▸ Dataset content:
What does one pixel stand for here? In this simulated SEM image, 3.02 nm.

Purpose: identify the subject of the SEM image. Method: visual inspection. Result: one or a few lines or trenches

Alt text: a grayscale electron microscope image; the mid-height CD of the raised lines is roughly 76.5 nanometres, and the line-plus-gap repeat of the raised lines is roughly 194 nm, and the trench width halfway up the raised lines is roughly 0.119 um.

▸ Required action:
Everything in the listing should be written out exactly.

▸ Exercise output:
What does one pixel stand for here? In this simulated SEM image, 3.02 nm.

Purpose: identify the subject of the SEM image. Method: visual inspection. Result: one or a few lines or trenches

Alt text: a grayscale electron microscope image; the mid-height CD of the raised lines is roughly 76.5 nanometres, and the line-plus-gap repeat of the raised lines is roughly 194 nm, and the trench width halfway up the raised lines is roughly 0.119 um.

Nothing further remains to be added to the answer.